• • •

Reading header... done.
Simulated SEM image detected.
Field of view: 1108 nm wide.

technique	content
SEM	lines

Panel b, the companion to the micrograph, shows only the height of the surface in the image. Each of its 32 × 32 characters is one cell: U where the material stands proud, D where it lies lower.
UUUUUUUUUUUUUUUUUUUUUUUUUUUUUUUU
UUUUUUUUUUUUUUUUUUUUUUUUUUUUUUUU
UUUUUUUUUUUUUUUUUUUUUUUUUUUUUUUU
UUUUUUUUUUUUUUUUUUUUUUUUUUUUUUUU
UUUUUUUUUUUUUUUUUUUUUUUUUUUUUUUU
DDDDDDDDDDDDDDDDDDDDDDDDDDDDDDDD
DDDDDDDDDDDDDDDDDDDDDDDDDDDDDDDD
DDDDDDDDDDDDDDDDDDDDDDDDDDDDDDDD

• • •

Output an exact copy of the listing.

• _ANSWER BOX_
Reading header... done.
Simulated SEM image detected.
Field of view: 1108 nm wide.

technique	content
SEM	lines

Panel b, the companion to the micrograph, shows only the height of the surface in the image. Each of its 32 × 32 characters is one cell: U where the material stands proud, D where it lies lower.
UUUUUUUUUUUUUUUUUUUUUUUUUUUUUUUU
UUUUUUUUUUUUUUUUUUUUUUUUUUUUUUUU
UUUUUUUUUUUUUUUUUUUUUUUUUUUUUUUU
UUUUUUUUUUUUUUUUUUUUUUUUUUUUUUUU
UUUUUUUUUUUUUUUUUUUUUUUUUUUUUUUU
DDDDDDDDDDDDDDDDDDDDDDDDDDDDDDDD
DDDDDDDDDDDDDDDDDDDDDDDDDDDDDDDD
DDDDDDDDDDDDDDDDDDDDDDDDDDDDDDDD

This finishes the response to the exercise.